PROVIDED MATERIAL.
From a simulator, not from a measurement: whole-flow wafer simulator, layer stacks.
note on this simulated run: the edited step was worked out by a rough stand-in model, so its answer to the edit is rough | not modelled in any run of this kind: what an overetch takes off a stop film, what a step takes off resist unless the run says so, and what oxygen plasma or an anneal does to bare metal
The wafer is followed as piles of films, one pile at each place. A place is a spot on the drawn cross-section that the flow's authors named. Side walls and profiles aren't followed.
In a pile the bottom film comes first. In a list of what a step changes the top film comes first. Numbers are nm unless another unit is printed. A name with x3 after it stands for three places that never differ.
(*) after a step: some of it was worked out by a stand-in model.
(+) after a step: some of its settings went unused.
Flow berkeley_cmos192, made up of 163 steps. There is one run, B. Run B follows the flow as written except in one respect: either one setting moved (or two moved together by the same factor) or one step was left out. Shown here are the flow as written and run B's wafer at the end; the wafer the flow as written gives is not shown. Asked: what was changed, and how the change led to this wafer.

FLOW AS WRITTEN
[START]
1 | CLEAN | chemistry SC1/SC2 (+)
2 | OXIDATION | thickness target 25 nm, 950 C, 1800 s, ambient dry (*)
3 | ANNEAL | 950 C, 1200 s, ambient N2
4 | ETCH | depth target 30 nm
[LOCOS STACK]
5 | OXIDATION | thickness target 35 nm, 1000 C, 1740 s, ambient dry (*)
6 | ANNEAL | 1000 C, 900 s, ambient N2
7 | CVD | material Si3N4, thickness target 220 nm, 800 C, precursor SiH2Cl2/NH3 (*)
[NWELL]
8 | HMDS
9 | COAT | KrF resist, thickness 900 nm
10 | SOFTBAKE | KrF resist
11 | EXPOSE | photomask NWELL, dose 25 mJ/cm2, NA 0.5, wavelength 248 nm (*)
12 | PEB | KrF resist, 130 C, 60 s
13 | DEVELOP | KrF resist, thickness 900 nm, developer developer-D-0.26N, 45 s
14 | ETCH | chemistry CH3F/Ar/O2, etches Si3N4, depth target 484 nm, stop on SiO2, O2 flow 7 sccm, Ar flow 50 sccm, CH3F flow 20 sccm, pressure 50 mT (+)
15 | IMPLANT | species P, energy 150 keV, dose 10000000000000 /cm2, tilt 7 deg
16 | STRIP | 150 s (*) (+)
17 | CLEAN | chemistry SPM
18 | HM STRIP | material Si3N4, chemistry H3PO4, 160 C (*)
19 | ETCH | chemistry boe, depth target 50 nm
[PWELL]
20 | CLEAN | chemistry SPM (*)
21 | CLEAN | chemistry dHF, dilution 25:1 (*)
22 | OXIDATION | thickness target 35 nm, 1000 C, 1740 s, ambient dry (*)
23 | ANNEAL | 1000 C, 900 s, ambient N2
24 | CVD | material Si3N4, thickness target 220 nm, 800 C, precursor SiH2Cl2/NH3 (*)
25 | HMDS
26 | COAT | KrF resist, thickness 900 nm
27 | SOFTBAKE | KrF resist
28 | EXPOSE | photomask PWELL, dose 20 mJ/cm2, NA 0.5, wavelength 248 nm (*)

REQUIRED ACTION. Your answer must consist solely of the lines above between the line holding "19 | ETCH | chemistry boe, depth target 50 nm" and the line holding "27 | SOFTBAKE | KrF resist", inclusive, copied exactly.

SOLUTION.
19 | ETCH | chemistry boe, depth target 50 nm
[PWELL]
20 | CLEAN | chemistry SPM (*)
21 | CLEAN | chemistry dHF, dilution 25:1 (*)
22 | OXIDATION | thickness target 35 nm, 1000 C, 1740 s, ambient dry (*)
23 | ANNEAL | 1000 C, 900 s, ambient N2
24 | CVD | material Si3N4, thickness target 220 nm, 800 C, precursor SiH2Cl2/NH3 (*)
25 | HMDS
26 | COAT | KrF resist, thickness 900 nm
27 | SOFTBAKE | KrF resist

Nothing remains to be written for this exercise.